The line containing "The cross-section on" marks the end: write out exactly every line from the first line of the data below through that line, and only those.

#### Supplied information:
%%

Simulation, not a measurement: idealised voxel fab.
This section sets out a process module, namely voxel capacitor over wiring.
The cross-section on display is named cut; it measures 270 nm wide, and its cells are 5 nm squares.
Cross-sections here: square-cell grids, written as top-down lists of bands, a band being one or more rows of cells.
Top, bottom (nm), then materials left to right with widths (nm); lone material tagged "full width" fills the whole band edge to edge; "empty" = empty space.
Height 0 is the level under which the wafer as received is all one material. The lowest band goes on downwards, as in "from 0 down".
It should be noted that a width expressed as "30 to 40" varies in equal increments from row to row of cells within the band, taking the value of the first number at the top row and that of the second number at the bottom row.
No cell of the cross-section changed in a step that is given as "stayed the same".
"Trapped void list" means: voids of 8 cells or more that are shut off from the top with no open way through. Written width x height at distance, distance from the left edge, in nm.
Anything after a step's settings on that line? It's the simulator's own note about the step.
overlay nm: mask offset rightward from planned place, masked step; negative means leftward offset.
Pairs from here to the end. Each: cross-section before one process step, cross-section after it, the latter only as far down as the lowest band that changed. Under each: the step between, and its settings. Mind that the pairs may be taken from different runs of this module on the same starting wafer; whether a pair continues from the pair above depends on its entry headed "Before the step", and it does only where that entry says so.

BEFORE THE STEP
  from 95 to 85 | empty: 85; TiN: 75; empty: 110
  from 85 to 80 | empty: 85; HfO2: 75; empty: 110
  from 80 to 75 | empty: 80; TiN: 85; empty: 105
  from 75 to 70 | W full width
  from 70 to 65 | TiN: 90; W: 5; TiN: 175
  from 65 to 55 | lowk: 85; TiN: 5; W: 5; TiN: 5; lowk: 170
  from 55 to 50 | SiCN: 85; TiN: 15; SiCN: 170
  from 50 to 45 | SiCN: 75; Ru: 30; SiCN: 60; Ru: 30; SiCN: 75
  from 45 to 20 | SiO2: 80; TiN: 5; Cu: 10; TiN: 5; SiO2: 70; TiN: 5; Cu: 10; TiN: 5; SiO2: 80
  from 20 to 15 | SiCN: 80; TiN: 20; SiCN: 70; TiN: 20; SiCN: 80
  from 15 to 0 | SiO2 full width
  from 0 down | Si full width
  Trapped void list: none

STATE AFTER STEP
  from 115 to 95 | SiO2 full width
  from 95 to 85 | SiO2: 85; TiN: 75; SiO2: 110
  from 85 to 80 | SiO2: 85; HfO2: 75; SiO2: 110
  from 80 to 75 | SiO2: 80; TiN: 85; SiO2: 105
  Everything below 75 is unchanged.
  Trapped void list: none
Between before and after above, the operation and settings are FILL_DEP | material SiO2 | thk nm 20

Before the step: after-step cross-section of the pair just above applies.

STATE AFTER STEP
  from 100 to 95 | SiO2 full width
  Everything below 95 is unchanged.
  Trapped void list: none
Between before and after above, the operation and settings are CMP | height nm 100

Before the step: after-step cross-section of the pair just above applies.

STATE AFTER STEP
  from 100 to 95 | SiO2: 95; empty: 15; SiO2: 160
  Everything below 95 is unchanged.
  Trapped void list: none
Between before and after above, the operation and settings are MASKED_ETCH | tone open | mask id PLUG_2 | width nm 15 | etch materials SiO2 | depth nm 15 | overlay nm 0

%%

#### Written reply:
Simulation, not a measurement: idealised voxel fab.
This section sets out a process module, namely voxel capacitor over wiring.
The cross-section on display is named cut; it measures 270 nm wide, and its cells are 5 nm squares.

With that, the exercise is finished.